Requirement - Every line below should be repeated exactly.

--*--

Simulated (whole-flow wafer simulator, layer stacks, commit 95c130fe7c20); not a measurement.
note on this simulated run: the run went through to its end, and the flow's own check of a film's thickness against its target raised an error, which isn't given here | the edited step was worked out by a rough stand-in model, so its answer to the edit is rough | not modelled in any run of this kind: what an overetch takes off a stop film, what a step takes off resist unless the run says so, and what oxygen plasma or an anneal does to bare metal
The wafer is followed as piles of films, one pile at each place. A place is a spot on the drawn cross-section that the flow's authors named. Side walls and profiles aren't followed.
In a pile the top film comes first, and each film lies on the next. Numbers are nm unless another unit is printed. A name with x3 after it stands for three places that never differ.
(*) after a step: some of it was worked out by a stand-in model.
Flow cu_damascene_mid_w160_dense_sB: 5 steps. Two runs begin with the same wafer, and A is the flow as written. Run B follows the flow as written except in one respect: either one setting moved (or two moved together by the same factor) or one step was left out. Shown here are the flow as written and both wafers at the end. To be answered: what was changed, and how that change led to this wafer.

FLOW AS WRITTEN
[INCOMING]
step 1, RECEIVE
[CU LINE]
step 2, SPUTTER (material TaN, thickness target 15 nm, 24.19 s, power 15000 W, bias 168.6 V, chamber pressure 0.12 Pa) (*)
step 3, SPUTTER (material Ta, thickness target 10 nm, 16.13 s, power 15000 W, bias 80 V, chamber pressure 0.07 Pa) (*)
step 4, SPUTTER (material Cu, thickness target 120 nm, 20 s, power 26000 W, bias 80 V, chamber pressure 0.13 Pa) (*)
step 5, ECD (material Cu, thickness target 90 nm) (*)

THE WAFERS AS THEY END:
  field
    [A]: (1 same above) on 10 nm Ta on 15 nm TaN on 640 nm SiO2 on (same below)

--*--

Exercise result -
Simulated (whole-flow wafer simulator, layer stacks, commit 95c130fe7c20); not a measurement.
note on this simulated run: the run went through to its end, and the flow's own check of a film's thickness against its target raised an error, which isn't given here | the edited step was worked out by a rough stand-in model, so its answer to the edit is rough | not modelled in any run of this kind: what an overetch takes off a stop film, what a step takes off resist unless the run says so, and what oxygen plasma or an anneal does to bare metal
The wafer is followed as piles of films, one pile at each place. A place is a spot on the drawn cross-section that the flow's authors named. Side walls and profiles aren't followed.
In a pile the top film comes first, and each film lies on the next. Numbers are nm unless another unit is printed. A name with x3 after it stands for three places that never differ.
(*) after a step: some of it was worked out by a stand-in model.
Flow cu_damascene_mid_w160_dense_sB: 5 steps. Two runs begin with the same wafer, and A is the flow as written. Run B follows the flow as written except in one respect: either one setting moved (or two moved together by the same factor) or one step was left out. Shown here are the flow as written and both wafers at the end. To be answered: what was changed, and how that change led to this wafer.

FLOW AS WRITTEN
[INCOMING]
step 1, RECEIVE
[CU LINE]
step 2, SPUTTER (material TaN, thickness target 15 nm, 24.19 s, power 15000 W, bias 168.6 V, chamber pressure 0.12 Pa) (*)
step 3, SPUTTER (material Ta, thickness target 10 nm, 16.13 s, power 15000 W, bias 80 V, chamber pressure 0.07 Pa) (*)
step 4, SPUTTER (material Cu, thickness target 120 nm, 20 s, power 26000 W, bias 80 V, chamber pressure 0.13 Pa) (*)
step 5, ECD (material Cu, thickness target 90 nm) (*)

THE WAFERS AS THEY END:
  field
    [A]: (1 same above) on 10 nm Ta on 15 nm TaN on 640 nm SiO2 on (same below)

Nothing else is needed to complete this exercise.